__Activity__:
In full and unchanged, output the entries that follow.

============

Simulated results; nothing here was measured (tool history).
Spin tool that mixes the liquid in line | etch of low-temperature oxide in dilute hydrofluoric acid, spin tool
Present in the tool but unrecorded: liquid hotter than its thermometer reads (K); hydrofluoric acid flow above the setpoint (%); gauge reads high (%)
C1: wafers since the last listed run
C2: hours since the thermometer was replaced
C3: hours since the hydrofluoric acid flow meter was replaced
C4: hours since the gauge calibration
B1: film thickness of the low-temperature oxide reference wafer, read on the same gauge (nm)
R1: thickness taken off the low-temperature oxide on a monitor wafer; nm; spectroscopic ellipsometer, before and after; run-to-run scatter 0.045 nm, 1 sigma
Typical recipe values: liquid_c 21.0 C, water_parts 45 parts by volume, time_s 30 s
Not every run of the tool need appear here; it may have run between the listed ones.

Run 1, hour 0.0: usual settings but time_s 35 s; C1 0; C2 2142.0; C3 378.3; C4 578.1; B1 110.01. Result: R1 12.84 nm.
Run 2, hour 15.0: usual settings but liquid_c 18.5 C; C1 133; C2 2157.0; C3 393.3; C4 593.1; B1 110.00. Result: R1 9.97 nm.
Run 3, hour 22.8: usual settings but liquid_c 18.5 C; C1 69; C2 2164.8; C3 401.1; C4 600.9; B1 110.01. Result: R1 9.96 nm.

============

__Worked solution__:
Simulated results; nothing here was measured (tool history).
Spin tool that mixes the liquid in line | etch of low-temperature oxide in dilute hydrofluoric acid, spin tool
Present in the tool but unrecorded: liquid hotter than its thermometer reads (K); hydrofluoric acid flow above the setpoint (%); gauge reads high (%)
C1: wafers since the last listed run
C2: hours since the thermometer was replaced
C3: hours since the hydrofluoric acid flow meter was replaced
C4: hours since the gauge calibration
B1: film thickness of the low-temperature oxide reference wafer, read on the same gauge (nm)
R1: thickness taken off the low-temperature oxide on a monitor wafer; nm; spectroscopic ellipsometer, before and after; run-to-run scatter 0.045 nm, 1 sigma
Typical recipe values: liquid_c 21.0 C, water_parts 45 parts by volume, time_s 30 s
Not every run of the tool need appear here; it may have run between the listed ones.

Run 1, hour 0.0: usual settings but time_s 35 s; C1 0; C2 2142.0; C3 378.3; C4 578.1; B1 110.01. Result: R1 12.84 nm.
Run 2, hour 15.0: usual settings but liquid_c 18.5 C; C1 133; C2 2157.0; C3 393.3; C4 593.1; B1 110.00. Result: R1 9.97 nm.
Run 3, hour 22.8: usual settings but liquid_c 18.5 C; C1 69; C2 2164.8; C3 401.1; C4 600.9; B1 110.01. Result: R1 9.96 nm.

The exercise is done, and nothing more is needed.